| ACTIVITY |
Every line of the data must be copied exactly.

| DATA SECTION |
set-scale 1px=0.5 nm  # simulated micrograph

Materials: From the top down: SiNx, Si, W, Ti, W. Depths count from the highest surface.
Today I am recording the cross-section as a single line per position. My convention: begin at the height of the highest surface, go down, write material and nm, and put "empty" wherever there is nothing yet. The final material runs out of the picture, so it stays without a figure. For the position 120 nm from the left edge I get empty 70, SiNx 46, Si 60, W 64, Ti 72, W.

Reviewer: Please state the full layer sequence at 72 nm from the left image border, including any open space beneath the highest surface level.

| EXPECTED ANSWER |
set-scale 1px=0.5 nm  # simulated micrograph

Materials: From the top down: SiNx, Si, W, Ti, W. Depths count from the highest surface.
Today I am recording the cross-section as a single line per position. My convention: begin at the height of the highest surface, go down, write material and nm, and put "empty" wherever there is nothing yet. The final material runs out of the picture, so it stays without a figure. For the position 120 nm from the left edge I get empty 70, SiNx 46, Si 60, W 64, Ti 72, W.

Reviewer: Please state the full layer sequence at 72 nm from the left image border, including any open space beneath the highest surface level.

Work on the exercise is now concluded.